---------------

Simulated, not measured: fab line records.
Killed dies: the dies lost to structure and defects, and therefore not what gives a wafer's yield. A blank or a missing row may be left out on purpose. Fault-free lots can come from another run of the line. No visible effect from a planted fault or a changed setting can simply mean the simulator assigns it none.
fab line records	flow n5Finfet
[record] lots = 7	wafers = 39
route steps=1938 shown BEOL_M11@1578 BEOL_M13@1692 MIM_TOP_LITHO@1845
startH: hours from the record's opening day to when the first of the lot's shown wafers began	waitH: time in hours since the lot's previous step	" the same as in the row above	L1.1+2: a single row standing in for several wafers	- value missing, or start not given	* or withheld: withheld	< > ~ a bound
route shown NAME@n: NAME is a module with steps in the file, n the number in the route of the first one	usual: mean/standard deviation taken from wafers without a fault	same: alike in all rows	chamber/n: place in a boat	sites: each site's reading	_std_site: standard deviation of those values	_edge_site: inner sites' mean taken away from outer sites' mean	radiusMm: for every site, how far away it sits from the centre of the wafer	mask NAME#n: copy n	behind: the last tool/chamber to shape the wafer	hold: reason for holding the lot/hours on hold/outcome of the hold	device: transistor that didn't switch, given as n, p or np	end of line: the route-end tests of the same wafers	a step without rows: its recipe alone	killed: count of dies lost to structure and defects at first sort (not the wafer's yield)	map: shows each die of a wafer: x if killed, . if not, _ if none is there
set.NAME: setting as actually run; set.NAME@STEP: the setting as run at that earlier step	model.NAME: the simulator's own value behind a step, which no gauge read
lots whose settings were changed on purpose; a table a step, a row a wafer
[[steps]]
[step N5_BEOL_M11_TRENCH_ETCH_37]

---------------

• Work request: May I have the entries returned exactly, with every line in place?

• Solution:
Simulated, not measured: fab line records.
Killed dies: the dies lost to structure and defects, and therefore not what gives a wafer's yield. A blank or a missing row may be left out on purpose. Fault-free lots can come from another run of the line. No visible effect from a planted fault or a changed setting can simply mean the simulator assigns it none.
fab line records	flow n5Finfet
[record] lots = 7	wafers = 39
route steps=1938 shown BEOL_M11@1578 BEOL_M13@1692 MIM_TOP_LITHO@1845
startH: hours from the record's opening day to when the first of the lot's shown wafers began	waitH: time in hours since the lot's previous step	" the same as in the row above	L1.1+2: a single row standing in for several wafers	- value missing, or start not given	* or withheld: withheld	< > ~ a bound
route shown NAME@n: NAME is a module with steps in the file, n the number in the route of the first one	usual: mean/standard deviation taken from wafers without a fault	same: alike in all rows	chamber/n: place in a boat	sites: each site's reading	_std_site: standard deviation of those values	_edge_site: inner sites' mean taken away from outer sites' mean	radiusMm: for every site, how far away it sits from the centre of the wafer	mask NAME#n: copy n	behind: the last tool/chamber to shape the wafer	hold: reason for holding the lot/hours on hold/outcome of the hold	device: transistor that didn't switch, given as n, p or np	end of line: the route-end tests of the same wafers	a step without rows: its recipe alone	killed: count of dies lost to structure and defects at first sort (not the wafer's yield)	map: shows each die of a wafer: x if killed, . if not, _ if none is there
set.NAME: setting as actually run; set.NAME@STEP: the setting as run at that earlier step	model.NAME: the simulator's own value behind a step, which no gauge read
lots whose settings were changed on purpose; a table a step, a row a wafer
[[steps]]
[step N5_BEOL_M11_TRENCH_ETCH_37]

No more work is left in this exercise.